━━━━━━━━━━

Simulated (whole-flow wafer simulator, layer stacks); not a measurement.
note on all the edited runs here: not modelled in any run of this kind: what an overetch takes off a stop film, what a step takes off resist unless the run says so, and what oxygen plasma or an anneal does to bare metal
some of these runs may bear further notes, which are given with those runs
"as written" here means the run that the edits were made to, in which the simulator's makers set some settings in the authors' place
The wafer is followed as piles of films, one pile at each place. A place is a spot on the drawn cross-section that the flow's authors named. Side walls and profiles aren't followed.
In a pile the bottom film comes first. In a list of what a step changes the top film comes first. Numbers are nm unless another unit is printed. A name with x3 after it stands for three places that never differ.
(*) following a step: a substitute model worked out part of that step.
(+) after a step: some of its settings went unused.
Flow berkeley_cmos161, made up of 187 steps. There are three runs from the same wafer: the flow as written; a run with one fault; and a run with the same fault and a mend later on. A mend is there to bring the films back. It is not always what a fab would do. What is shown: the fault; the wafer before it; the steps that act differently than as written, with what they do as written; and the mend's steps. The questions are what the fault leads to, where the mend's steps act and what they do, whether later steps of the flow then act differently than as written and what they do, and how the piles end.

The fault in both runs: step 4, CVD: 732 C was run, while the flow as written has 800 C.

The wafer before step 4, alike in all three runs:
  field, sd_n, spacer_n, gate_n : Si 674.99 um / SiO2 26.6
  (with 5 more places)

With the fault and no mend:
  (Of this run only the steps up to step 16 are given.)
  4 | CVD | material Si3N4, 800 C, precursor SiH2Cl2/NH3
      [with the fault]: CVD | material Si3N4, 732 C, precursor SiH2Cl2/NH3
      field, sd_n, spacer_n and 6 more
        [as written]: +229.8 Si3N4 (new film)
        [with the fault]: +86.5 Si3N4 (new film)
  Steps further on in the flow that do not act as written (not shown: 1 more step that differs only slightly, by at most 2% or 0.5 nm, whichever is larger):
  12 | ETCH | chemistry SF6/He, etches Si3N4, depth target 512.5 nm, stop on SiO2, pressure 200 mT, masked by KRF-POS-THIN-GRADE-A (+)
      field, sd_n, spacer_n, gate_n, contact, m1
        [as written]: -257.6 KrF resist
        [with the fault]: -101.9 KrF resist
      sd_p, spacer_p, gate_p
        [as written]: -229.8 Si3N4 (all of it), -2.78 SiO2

━━━━━━━━━━

WORK ITEM:
Once the line containing "(+) after a" has been retyped, stop. Begin at the first line of the material and reproduce every line up to it exactly.

RESPONSE:
Simulated (whole-flow wafer simulator, layer stacks); not a measurement.
note on all the edited runs here: not modelled in any run of this kind: what an overetch takes off a stop film, what a step takes off resist unless the run says so, and what oxygen plasma or an anneal does to bare metal
some of these runs may bear further notes, which are given with those runs
"as written" here means the run that the edits were made to, in which the simulator's makers set some settings in the authors' place
The wafer is followed as piles of films, one pile at each place. A place is a spot on the drawn cross-section that the flow's authors named. Side walls and profiles aren't followed.
In a pile the bottom film comes first. In a list of what a step changes the top film comes first. Numbers are nm unless another unit is printed. A name with x3 after it stands for three places that never differ.
(*) following a step: a substitute model worked out part of that step.
(+) after a step: some of its settings went unused.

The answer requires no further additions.